● ENTRIES SUPPLIED
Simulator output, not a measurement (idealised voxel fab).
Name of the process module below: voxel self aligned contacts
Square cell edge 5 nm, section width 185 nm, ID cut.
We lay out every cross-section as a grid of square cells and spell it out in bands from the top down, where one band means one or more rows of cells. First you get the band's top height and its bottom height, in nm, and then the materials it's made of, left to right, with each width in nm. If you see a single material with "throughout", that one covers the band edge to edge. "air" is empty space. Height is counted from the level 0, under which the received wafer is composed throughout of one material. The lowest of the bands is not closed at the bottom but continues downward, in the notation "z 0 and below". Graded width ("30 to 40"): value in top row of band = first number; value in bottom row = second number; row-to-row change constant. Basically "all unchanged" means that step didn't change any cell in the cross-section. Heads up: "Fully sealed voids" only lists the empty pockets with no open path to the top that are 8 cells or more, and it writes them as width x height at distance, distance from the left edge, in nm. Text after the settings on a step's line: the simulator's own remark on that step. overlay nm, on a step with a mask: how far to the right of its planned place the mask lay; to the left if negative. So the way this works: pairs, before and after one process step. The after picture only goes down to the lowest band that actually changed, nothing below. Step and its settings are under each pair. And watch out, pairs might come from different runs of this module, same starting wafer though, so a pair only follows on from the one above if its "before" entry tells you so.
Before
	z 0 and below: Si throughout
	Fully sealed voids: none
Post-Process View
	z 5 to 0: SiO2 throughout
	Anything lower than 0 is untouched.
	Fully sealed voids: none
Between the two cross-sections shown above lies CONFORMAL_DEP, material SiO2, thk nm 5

● TASK ITEM
Without changing a word, restate the whole listing.

● TASK SOLUTION
Simulator output, not a measurement (idealised voxel fab).
Name of the process module below: voxel self aligned contacts
Square cell edge 5 nm, section width 185 nm, ID cut.
We lay out every cross-section as a grid of square cells and spell it out in bands from the top down, where one band means one or more rows of cells. First you get the band's top height and its bottom height, in nm, and then the materials it's made of, left to right, with each width in nm. If you see a single material with "throughout", that one covers the band edge to edge. "air" is empty space. Height is counted from the level 0, under which the received wafer is composed throughout of one material. The lowest of the bands is not closed at the bottom but continues downward, in the notation "z 0 and below". Graded width ("30 to 40"): value in top row of band = first number; value in bottom row = second number; row-to-row change constant. Basically "all unchanged" means that step didn't change any cell in the cross-section. Heads up: "Fully sealed voids" only lists the empty pockets with no open path to the top that are 8 cells or more, and it writes them as width x height at distance, distance from the left edge, in nm. Text after the settings on a step's line: the simulator's own remark on that step. overlay nm, on a step with a mask: how far to the right of its planned place the mask lay; to the left if negative. So the way this works: pairs, before and after one process step. The after picture only goes down to the lowest band that actually changed, nothing below. Step and its settings are under each pair. And watch out, pairs might come from different runs of this module, same starting wafer though, so a pair only follows on from the one above if its "before" entry tells you so.
Before
	z 0 and below: Si throughout
	Fully sealed voids: none
Post-Process View
	z 5 to 0: SiO2 throughout
	Anything lower than 0 is untouched.
	Fully sealed voids: none
Between the two cross-sections shown above lies CONFORMAL_DEP, material SiO2, thk nm 5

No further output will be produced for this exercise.